*WORK ITEM:*
What appears from the first line of the data below through the line containing "10 op SELECTIVE_ETCH", both included, should be copied exactly, and nothing else.

──────────
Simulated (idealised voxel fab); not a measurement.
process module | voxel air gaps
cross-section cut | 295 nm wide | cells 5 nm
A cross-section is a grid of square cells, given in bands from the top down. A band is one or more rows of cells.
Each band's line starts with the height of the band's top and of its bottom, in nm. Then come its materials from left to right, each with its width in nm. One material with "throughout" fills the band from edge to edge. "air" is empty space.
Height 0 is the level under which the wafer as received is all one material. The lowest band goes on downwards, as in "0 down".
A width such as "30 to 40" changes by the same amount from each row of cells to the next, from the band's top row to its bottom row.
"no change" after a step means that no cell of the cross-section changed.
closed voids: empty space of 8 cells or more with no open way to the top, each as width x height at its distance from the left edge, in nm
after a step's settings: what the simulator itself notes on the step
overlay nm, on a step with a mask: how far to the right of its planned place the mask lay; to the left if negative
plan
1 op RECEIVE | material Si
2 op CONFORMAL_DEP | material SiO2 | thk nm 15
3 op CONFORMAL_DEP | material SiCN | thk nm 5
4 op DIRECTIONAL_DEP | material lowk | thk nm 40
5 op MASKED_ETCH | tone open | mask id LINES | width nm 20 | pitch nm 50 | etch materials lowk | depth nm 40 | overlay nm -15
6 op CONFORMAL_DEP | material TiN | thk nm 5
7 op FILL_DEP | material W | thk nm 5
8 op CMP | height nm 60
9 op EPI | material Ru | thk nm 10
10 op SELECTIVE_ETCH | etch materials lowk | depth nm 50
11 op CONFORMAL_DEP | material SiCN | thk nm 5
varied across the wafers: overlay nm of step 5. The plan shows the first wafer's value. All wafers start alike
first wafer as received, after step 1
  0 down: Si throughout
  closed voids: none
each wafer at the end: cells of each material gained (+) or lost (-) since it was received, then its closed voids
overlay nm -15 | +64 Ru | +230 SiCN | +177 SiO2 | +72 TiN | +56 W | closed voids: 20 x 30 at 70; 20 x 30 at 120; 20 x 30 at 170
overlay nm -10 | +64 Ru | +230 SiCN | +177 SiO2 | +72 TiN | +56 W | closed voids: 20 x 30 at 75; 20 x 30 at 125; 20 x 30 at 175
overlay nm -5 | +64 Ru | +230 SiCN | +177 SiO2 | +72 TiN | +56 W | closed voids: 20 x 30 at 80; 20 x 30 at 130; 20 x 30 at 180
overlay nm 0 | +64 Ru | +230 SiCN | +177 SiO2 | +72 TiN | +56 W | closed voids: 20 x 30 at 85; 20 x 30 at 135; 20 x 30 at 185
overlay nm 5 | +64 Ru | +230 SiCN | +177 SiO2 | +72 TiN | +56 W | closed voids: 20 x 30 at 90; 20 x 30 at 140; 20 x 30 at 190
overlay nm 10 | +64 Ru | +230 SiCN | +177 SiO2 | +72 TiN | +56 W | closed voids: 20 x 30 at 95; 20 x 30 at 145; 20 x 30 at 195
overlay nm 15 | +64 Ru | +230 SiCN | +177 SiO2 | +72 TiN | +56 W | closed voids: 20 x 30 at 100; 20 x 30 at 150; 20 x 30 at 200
──────────

*WRITTEN SOLUTION:*
Simulated (idealised voxel fab); not a measurement.
process module | voxel air gaps
cross-section cut | 295 nm wide | cells 5 nm
A cross-section is a grid of square cells, given in bands from the top down. A band is one or more rows of cells.
Each band's line starts with the height of the band's top and of its bottom, in nm. Then come its materials from left to right, each with its width in nm. One material with "throughout" fills the band from edge to edge. "air" is empty space.
Height 0 is the level under which the wafer as received is all one material. The lowest band goes on downwards, as in "0 down".
A width such as "30 to 40" changes by the same amount from each row of cells to the next, from the band's top row to its bottom row.
"no change" after a step means that no cell of the cross-section changed.
closed voids: empty space of 8 cells or more with no open way to the top, each as width x height at its distance from the left edge, in nm
after a step's settings: what the simulator itself notes on the step
overlay nm, on a step with a mask: how far to the right of its planned place the mask lay; to the left if negative
plan
1 op RECEIVE | material Si
2 op CONFORMAL_DEP | material SiO2 | thk nm 15
3 op CONFORMAL_DEP | material SiCN | thk nm 5
4 op DIRECTIONAL_DEP | material lowk | thk nm 40
5 op MASKED_ETCH | tone open | mask id LINES | width nm 20 | pitch nm 50 | etch materials lowk | depth nm 40 | overlay nm -15
6 op CONFORMAL_DEP | material TiN | thk nm 5
7 op FILL_DEP | material W | thk nm 5
8 op CMP | height nm 60
9 op EPI | material Ru | thk nm 10
10 op SELECTIVE_ETCH | etch materials lowk | depth nm 50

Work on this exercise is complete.